● **Assigned task**:
With no omissions, write out every record given below.

● **The data**:
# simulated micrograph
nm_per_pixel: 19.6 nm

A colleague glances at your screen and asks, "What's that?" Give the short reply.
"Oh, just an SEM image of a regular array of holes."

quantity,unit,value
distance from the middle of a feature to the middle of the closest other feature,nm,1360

● **Written reply**:
# simulated micrograph
nm_per_pixel: 19.6 nm

A colleague glances at your screen and asks, "What's that?" Give the short reply.
"Oh, just an SEM image of a regular array of holes."

quantity,unit,value
distance from the middle of a feature to the middle of the closest other feature,nm,1360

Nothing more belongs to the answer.